» **Requirement**:
What is needed is an exact copy of all the entries.

» **Data excerpts**:
((
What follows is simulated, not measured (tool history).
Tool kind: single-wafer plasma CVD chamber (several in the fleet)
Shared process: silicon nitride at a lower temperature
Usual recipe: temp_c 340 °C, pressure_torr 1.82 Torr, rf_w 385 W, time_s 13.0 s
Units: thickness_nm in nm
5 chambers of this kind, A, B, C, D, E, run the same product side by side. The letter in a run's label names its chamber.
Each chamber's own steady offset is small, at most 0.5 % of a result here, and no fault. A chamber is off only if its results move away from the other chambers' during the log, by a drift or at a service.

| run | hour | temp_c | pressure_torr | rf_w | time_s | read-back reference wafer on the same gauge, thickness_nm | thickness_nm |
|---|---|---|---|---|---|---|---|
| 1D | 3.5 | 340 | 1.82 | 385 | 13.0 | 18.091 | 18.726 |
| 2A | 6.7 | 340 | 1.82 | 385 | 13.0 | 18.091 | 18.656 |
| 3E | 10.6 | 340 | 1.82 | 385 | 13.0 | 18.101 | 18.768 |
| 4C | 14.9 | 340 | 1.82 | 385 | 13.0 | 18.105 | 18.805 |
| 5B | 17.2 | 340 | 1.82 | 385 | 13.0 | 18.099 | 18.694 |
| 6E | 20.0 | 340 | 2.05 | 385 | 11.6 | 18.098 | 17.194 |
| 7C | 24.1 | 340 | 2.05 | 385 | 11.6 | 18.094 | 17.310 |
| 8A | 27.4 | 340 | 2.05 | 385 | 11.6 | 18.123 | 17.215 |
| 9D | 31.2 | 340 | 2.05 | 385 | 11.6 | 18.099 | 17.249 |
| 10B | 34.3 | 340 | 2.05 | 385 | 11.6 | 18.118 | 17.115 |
))

» **Written response**:
What follows is simulated, not measured (tool history).
Tool kind: single-wafer plasma CVD chamber (several in the fleet)
Shared process: silicon nitride at a lower temperature
Usual recipe: temp_c 340 °C, pressure_torr 1.82 Torr, rf_w 385 W, time_s 13.0 s
Units: thickness_nm in nm
5 chambers of this kind, A, B, C, D, E, run the same product side by side. The letter in a run's label names its chamber.
Each chamber's own steady offset is small, at most 0.5 % of a result here, and no fault. A chamber is off only if its results move away from the other chambers' during the log, by a drift or at a service.

| run | hour | temp_c | pressure_torr | rf_w | time_s | read-back reference wafer on the same gauge, thickness_nm | thickness_nm |
|---|---|---|---|---|---|---|---|
| 1D | 3.5 | 340 | 1.82 | 385 | 13.0 | 18.091 | 18.726 |
| 2A | 6.7 | 340 | 1.82 | 385 | 13.0 | 18.091 | 18.656 |
| 3E | 10.6 | 340 | 1.82 | 385 | 13.0 | 18.101 | 18.768 |
| 4C | 14.9 | 340 | 1.82 | 385 | 13.0 | 18.105 | 18.805 |
| 5B | 17.2 | 340 | 1.82 | 385 | 13.0 | 18.099 | 18.694 |
| 6E | 20.0 | 340 | 2.05 | 385 | 11.6 | 18.098 | 17.194 |
| 7C | 24.1 | 340 | 2.05 | 385 | 11.6 | 18.094 | 17.310 |
| 8A | 27.4 | 340 | 2.05 | 385 | 11.6 | 18.123 | 17.215 |
| 9D | 31.2 | 340 | 2.05 | 385 | 11.6 | 18.099 | 17.249 |
| 10B | 34.3 | 340 | 2.05 | 385 | 11.6 | 18.118 | 17.115 |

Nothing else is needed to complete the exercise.